• Work instruction
Take the lines from the beginning of the data below through the line holding "Each band's line" and return exactly those.

══════════

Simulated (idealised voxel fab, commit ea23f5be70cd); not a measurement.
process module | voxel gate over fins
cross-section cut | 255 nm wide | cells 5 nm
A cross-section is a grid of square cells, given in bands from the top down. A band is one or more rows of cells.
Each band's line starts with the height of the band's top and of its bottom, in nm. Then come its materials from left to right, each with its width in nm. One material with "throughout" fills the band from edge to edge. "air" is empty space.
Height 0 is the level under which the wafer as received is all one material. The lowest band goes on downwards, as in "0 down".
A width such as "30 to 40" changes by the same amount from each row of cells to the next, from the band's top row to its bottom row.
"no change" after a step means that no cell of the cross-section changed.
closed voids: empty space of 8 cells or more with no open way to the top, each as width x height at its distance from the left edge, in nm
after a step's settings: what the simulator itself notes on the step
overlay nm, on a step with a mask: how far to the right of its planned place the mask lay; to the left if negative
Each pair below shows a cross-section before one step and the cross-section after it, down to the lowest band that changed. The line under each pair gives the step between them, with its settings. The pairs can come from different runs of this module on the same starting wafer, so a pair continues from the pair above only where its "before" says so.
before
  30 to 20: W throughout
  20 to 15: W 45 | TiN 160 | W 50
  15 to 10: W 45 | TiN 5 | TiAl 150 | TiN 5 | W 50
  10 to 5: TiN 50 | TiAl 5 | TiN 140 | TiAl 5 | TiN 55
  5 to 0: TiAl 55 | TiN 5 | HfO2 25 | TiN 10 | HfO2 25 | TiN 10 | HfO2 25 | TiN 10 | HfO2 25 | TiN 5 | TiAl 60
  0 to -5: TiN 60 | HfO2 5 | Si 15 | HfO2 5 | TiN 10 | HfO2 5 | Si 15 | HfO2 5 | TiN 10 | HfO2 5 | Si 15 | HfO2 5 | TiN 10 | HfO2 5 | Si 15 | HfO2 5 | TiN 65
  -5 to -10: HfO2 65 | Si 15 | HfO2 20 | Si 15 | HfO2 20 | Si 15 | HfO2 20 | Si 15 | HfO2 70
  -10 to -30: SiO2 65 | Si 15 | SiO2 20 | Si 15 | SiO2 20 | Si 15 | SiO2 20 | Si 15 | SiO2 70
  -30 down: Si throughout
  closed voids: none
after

══════════

• Problem solution
Simulated (idealised voxel fab, commit ea23f5be70cd); not a measurement.
process module | voxel gate over fins
cross-section cut | 255 nm wide | cells 5 nm
A cross-section is a grid of square cells, given in bands from the top down. A band is one or more rows of cells.
Each band's line starts with the height of the band's top and of its bottom, in nm. Then come its materials from left to right, each with its width in nm. One material with "throughout" fills the band from edge to edge. "air" is empty space.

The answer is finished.